┄┄┄┄┄┄┄┄┄┄┄┄┄┄┄┄┄┄┄┄

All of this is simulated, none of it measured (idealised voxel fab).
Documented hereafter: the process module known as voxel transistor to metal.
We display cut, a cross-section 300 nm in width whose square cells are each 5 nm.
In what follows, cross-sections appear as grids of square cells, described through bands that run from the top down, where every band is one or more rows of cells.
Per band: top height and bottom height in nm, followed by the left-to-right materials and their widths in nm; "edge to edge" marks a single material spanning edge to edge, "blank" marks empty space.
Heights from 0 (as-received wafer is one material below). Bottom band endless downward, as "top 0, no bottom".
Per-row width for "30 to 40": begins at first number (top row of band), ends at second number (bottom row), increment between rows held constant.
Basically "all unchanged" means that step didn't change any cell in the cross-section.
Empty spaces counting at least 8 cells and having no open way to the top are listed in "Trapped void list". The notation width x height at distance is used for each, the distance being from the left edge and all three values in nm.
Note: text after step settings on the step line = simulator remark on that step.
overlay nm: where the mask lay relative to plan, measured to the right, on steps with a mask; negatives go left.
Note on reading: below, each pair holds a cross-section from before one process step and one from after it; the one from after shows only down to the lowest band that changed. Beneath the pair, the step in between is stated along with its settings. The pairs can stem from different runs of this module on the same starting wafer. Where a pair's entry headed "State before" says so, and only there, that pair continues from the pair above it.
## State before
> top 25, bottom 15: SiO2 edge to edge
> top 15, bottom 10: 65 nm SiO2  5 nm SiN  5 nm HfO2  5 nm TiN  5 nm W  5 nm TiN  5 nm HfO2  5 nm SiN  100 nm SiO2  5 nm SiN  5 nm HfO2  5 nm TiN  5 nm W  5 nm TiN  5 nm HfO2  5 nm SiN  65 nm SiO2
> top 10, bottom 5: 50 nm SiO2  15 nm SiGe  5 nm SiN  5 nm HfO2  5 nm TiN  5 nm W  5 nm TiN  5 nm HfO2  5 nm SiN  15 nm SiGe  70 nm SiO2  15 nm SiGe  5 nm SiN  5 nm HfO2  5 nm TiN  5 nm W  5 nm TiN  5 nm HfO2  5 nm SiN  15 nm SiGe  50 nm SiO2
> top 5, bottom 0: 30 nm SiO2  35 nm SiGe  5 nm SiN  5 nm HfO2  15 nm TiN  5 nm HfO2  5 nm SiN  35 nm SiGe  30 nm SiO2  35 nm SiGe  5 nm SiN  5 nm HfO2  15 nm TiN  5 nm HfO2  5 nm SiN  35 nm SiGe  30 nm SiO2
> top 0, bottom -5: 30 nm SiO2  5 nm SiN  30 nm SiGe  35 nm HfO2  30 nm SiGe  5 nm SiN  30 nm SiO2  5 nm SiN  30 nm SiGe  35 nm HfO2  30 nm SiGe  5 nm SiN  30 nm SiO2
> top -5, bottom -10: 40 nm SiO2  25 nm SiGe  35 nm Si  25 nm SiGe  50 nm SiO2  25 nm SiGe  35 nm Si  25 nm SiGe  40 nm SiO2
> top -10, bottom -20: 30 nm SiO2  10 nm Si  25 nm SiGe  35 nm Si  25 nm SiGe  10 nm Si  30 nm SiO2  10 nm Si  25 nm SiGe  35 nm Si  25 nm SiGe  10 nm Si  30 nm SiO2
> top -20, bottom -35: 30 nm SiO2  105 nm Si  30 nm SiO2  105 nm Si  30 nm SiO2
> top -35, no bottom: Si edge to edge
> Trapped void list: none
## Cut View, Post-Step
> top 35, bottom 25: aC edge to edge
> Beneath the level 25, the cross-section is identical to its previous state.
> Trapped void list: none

┄┄┄┄┄┄┄┄┄┄┄┄┄┄┄┄┄┄┄┄

REQUIREMENT> Scan the listing above for the line that has "Si edge to edge", then copy exactly from that line through the line that has "its previous state.".

WORKED SOLUTION>
> top -35, no bottom: Si edge to edge
> Trapped void list: none
## Cut View, Post-Step
> top 35, bottom 25: aC edge to edge
> Beneath the level 25, the cross-section is identical to its previous state.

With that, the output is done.